(Task item):
Start with the first line of the material. Repeat each line exactly through the one that contains "Predict each of".

(Listed entries):
===============

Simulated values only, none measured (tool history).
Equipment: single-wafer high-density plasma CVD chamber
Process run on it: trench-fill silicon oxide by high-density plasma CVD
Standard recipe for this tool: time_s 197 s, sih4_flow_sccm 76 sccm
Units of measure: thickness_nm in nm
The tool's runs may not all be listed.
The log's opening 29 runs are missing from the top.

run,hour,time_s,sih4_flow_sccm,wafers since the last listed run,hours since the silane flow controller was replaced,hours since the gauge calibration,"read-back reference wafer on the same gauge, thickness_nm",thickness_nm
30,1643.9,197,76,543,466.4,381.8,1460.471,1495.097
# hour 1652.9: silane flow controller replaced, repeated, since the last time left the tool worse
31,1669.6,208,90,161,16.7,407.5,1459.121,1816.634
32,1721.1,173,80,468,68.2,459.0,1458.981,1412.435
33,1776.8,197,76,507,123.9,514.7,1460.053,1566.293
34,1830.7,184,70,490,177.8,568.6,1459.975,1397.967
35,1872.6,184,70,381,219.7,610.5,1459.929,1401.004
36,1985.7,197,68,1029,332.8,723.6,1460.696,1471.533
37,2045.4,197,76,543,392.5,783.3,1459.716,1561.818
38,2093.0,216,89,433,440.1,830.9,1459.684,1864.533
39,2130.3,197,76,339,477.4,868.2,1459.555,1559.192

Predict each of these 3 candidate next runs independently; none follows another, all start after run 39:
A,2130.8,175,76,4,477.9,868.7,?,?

===============

(Exercise result):
Simulated values only, none measured (tool history).
Equipment: single-wafer high-density plasma CVD chamber
Process run on it: trench-fill silicon oxide by high-density plasma CVD
Standard recipe for this tool: time_s 197 s, sih4_flow_sccm 76 sccm
Units of measure: thickness_nm in nm
The tool's runs may not all be listed.
The log's opening 29 runs are missing from the top.

run,hour,time_s,sih4_flow_sccm,wafers since the last listed run,hours since the silane flow controller was replaced,hours since the gauge calibration,"read-back reference wafer on the same gauge, thickness_nm",thickness_nm
30,1643.9,197,76,543,466.4,381.8,1460.471,1495.097
# hour 1652.9: silane flow controller replaced, repeated, since the last time left the tool worse
31,1669.6,208,90,161,16.7,407.5,1459.121,1816.634
32,1721.1,173,80,468,68.2,459.0,1458.981,1412.435
33,1776.8,197,76,507,123.9,514.7,1460.053,1566.293
34,1830.7,184,70,490,177.8,568.6,1459.975,1397.967
35,1872.6,184,70,381,219.7,610.5,1459.929,1401.004
36,1985.7,197,68,1029,332.8,723.6,1460.696,1471.533
37,2045.4,197,76,543,392.5,783.3,1459.716,1561.818
38,2093.0,216,89,433,440.1,830.9,1459.684,1864.533
39,2130.3,197,76,339,477.4,868.2,1459.555,1559.192

Predict each of these 3 candidate next runs independently; none follows another, all start after run 39:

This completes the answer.